▸ **Task item**: Output the lines below exactly, please, from the first line until the line with "step 2: op CONFORMAL_DEP", counting both.

▸ **Information given**:
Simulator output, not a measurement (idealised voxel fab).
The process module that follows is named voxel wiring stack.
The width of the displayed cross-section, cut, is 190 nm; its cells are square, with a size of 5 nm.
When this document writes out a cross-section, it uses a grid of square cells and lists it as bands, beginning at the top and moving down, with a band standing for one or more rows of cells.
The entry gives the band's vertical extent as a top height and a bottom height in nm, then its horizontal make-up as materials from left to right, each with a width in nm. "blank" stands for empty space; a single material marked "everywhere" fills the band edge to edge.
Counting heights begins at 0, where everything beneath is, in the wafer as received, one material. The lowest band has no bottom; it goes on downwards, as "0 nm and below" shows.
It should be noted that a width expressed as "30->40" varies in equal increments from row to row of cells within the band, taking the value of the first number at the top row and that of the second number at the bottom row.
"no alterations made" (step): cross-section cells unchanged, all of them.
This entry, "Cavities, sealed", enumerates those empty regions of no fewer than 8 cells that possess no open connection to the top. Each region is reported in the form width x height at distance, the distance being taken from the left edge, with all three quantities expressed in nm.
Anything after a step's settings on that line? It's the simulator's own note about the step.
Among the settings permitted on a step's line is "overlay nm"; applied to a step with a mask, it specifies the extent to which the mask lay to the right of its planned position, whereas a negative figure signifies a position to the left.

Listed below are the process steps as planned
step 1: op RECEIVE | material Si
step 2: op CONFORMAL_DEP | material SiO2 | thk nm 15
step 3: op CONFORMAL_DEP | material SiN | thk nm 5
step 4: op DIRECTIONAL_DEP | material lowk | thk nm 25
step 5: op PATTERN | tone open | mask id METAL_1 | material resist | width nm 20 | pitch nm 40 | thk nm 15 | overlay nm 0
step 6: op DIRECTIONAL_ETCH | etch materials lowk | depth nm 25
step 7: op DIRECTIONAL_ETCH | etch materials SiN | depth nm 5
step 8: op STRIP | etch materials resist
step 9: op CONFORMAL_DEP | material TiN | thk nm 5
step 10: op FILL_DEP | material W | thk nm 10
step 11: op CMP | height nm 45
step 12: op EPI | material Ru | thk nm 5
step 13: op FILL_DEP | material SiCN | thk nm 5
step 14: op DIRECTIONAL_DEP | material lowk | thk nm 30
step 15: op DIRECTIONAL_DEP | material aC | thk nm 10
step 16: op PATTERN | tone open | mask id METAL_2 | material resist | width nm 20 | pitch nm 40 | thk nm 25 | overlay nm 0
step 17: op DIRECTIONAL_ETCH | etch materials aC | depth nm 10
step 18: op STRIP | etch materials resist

▸ **Task solution**:
Simulator output, not a measurement (idealised voxel fab).
The process module that follows is named voxel wiring stack.
The width of the displayed cross-section, cut, is 190 nm; its cells are square, with a size of 5 nm.
When this document writes out a cross-section, it uses a grid of square cells and lists it as bands, beginning at the top and moving down, with a band standing for one or more rows of cells.
The entry gives the band's vertical extent as a top height and a bottom height in nm, then its horizontal make-up as materials from left to right, each with a width in nm. "blank" stands for empty space; a single material marked "everywhere" fills the band edge to edge.
Counting heights begins at 0, where everything beneath is, in the wafer as received, one material. The lowest band has no bottom; it goes on downwards, as "0 nm and below" shows.
It should be noted that a width expressed as "30->40" varies in equal increments from row to row of cells within the band, taking the value of the first number at the top row and that of the second number at the bottom row.
"no alterations made" (step): cross-section cells unchanged, all of them.
This entry, "Cavities, sealed", enumerates those empty regions of no fewer than 8 cells that possess no open connection to the top. Each region is reported in the form width x height at distance, the distance being taken from the left edge, with all three quantities expressed in nm.
Anything after a step's settings on that line? It's the simulator's own note about the step.
Among the settings permitted on a step's line is "overlay nm"; applied to a step with a mask, it specifies the extent to which the mask lay to the right of its planned position, whereas a negative figure signifies a position to the left.

Listed below are the process steps as planned
step 1: op RECEIVE | material Si
step 2: op CONFORMAL_DEP | material SiO2 | thk nm 15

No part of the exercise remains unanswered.